** Opening ENTRIES SHOWN block **

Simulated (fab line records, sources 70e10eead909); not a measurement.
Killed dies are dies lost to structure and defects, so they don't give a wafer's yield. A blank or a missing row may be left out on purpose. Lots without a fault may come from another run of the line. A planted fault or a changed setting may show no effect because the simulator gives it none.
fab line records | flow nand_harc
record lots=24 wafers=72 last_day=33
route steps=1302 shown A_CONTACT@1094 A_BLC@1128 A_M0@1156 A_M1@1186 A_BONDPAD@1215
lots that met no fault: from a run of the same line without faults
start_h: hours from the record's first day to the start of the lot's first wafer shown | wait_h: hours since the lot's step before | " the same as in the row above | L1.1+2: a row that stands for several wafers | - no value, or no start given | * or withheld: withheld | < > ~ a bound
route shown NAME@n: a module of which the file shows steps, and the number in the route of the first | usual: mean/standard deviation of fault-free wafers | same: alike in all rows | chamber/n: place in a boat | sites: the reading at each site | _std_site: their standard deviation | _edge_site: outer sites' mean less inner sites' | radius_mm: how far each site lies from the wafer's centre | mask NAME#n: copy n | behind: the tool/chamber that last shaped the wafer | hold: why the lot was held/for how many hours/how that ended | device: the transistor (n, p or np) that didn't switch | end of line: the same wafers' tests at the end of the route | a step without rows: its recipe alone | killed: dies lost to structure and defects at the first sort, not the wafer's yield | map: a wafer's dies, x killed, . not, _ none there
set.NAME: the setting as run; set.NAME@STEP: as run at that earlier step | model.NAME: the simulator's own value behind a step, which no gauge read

** Closing ENTRIES SHOWN block **

_ASSIGNMENT_.
Produce a verbatim copy of all the material.

_WRITTEN SOLUTION_.
Simulated (fab line records, sources 70e10eead909); not a measurement.
Killed dies are dies lost to structure and defects, so they don't give a wafer's yield. A blank or a missing row may be left out on purpose. Lots without a fault may come from another run of the line. A planted fault or a changed setting may show no effect because the simulator gives it none.
fab line records | flow nand_harc
record lots=24 wafers=72 last_day=33
route steps=1302 shown A_CONTACT@1094 A_BLC@1128 A_M0@1156 A_M1@1186 A_BONDPAD@1215
lots that met no fault: from a run of the same line without faults
start_h: hours from the record's first day to the start of the lot's first wafer shown | wait_h: hours since the lot's step before | " the same as in the row above | L1.1+2: a row that stands for several wafers | - no value, or no start given | * or withheld: withheld | < > ~ a bound
route shown NAME@n: a module of which the file shows steps, and the number in the route of the first | usual: mean/standard deviation of fault-free wafers | same: alike in all rows | chamber/n: place in a boat | sites: the reading at each site | _std_site: their standard deviation | _edge_site: outer sites' mean less inner sites' | radius_mm: how far each site lies from the wafer's centre | mask NAME#n: copy n | behind: the tool/chamber that last shaped the wafer | hold: why the lot was held/for how many hours/how that ended | device: the transistor (n, p or np) that didn't switch | end of line: the same wafers' tests at the end of the route | a step without rows: its recipe alone | killed: dies lost to structure and defects at the first sort, not the wafer's yield | map: a wafer's dies, x killed, . not, _ none there
set.NAME: the setting as run; set.NAME@STEP: as run at that earlier step | model.NAME: the simulator's own value behind a step, which no gauge read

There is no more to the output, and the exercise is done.